§ **RECORDED DATA**:
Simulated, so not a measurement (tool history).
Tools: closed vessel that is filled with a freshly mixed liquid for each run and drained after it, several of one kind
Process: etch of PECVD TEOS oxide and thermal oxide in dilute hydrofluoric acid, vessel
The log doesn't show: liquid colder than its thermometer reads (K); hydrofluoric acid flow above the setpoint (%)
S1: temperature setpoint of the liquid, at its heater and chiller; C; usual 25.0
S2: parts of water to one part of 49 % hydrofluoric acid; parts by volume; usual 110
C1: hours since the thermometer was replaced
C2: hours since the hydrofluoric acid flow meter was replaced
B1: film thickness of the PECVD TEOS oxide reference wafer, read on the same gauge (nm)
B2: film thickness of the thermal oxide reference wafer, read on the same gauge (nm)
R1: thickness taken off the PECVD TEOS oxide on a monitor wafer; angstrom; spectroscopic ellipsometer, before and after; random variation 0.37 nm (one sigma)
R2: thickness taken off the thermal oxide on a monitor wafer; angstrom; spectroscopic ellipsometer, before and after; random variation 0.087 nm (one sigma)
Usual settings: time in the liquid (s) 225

§ **ASSIGNED TASK**:
Please repeat each entry exactly as written.

§ **ANSWER BOX**:
Simulated, so not a measurement (tool history).
Tools: closed vessel that is filled with a freshly mixed liquid for each run and drained after it, several of one kind
Process: etch of PECVD TEOS oxide and thermal oxide in dilute hydrofluoric acid, vessel
The log doesn't show: liquid colder than its thermometer reads (K); hydrofluoric acid flow above the setpoint (%)
S1: temperature setpoint of the liquid, at its heater and chiller; C; usual 25.0
S2: parts of water to one part of 49 % hydrofluoric acid; parts by volume; usual 110
C1: hours since the thermometer was replaced
C2: hours since the hydrofluoric acid flow meter was replaced
B1: film thickness of the PECVD TEOS oxide reference wafer, read on the same gauge (nm)
B2: film thickness of the thermal oxide reference wafer, read on the same gauge (nm)
R1: thickness taken off the PECVD TEOS oxide on a monitor wafer; angstrom; spectroscopic ellipsometer, before and after; random variation 0.37 nm (one sigma)
R2: thickness taken off the thermal oxide on a monitor wafer; angstrom; spectroscopic ellipsometer, before and after; random variation 0.087 nm (one sigma)
Usual settings: time in the liquid (s) 225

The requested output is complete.